*PROVIDED MATERIAL*
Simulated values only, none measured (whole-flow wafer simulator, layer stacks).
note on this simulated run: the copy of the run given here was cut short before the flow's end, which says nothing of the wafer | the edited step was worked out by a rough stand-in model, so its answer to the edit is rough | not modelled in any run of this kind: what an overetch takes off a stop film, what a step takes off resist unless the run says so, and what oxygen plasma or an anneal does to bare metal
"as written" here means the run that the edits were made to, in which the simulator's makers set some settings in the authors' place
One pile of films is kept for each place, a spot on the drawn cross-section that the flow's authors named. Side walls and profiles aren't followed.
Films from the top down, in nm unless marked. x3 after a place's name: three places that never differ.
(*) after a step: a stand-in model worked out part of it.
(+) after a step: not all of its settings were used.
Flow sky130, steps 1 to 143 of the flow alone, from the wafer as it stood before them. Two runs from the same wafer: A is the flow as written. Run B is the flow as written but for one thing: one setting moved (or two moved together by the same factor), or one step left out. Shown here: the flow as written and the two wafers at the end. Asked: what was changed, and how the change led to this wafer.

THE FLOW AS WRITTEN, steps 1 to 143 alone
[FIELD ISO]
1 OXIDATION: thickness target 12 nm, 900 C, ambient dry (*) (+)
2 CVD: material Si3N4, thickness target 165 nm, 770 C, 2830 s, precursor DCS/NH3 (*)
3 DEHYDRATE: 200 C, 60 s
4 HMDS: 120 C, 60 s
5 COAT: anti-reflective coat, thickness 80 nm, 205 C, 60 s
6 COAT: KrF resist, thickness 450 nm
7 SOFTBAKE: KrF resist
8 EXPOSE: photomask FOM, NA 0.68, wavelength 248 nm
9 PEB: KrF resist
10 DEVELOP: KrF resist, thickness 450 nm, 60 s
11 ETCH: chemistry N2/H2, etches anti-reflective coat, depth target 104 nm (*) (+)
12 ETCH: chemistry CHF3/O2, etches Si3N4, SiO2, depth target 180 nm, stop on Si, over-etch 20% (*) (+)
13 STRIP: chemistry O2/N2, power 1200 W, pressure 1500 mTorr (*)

*WORK REQUEST*
Give back exactly the lines above starting at the line where "2 CVD: material" appears and ending at the line where "7 SOFTBAKE: KrF resist" appears, both included, with no other lines.

*TASK RESPONSE*
2 CVD: material Si3N4, thickness target 165 nm, 770 C, 2830 s, precursor DCS/NH3 (*)
3 DEHYDRATE: 200 C, 60 s
4 HMDS: 120 C, 60 s
5 COAT: anti-reflective coat, thickness 80 nm, 205 C, 60 s
6 COAT: KrF resist, thickness 450 nm
7 SOFTBAKE: KrF resist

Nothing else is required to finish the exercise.